#### [REQUIRED ACTION]
For each record that follows, write out an identical copy.

>>>>>

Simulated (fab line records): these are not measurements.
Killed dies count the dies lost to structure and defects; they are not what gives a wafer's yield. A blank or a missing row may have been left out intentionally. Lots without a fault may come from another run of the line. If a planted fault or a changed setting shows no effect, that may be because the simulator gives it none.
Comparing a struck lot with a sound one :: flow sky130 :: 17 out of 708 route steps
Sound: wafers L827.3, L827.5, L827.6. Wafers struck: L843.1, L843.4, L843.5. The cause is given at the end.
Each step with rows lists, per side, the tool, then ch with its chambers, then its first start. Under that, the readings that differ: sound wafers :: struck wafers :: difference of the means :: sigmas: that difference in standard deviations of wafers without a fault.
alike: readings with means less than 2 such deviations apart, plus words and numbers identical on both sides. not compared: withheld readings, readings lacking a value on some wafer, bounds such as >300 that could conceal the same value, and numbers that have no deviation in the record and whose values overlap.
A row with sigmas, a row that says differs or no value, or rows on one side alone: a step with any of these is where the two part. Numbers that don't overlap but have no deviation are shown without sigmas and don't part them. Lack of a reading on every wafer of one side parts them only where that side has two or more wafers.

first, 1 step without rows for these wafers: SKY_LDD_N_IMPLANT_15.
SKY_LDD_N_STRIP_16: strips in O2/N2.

<<<<<

#### [WRITTEN REPLY]
Simulated (fab line records): these are not measurements.
Killed dies count the dies lost to structure and defects; they are not what gives a wafer's yield. A blank or a missing row may have been left out intentionally. Lots without a fault may come from another run of the line. If a planted fault or a changed setting shows no effect, that may be because the simulator gives it none.
Comparing a struck lot with a sound one :: flow sky130 :: 17 out of 708 route steps
Sound: wafers L827.3, L827.5, L827.6. Wafers struck: L843.1, L843.4, L843.5. The cause is given at the end.
Each step with rows lists, per side, the tool, then ch with its chambers, then its first start. Under that, the readings that differ: sound wafers :: struck wafers :: difference of the means :: sigmas: that difference in standard deviations of wafers without a fault.
alike: readings with means less than 2 such deviations apart, plus words and numbers identical on both sides. not compared: withheld readings, readings lacking a value on some wafer, bounds such as >300 that could conceal the same value, and numbers that have no deviation in the record and whose values overlap.
A row with sigmas, a row that says differs or no value, or rows on one side alone: a step with any of these is where the two part. Numbers that don't overlap but have no deviation are shown without sigmas and don't part them. Lack of a reading on every wafer of one side parts them only where that side has two or more wafers.

first, 1 step without rows for these wafers: SKY_LDD_N_IMPLANT_15.
SKY_LDD_N_STRIP_16: strips in O2/N2.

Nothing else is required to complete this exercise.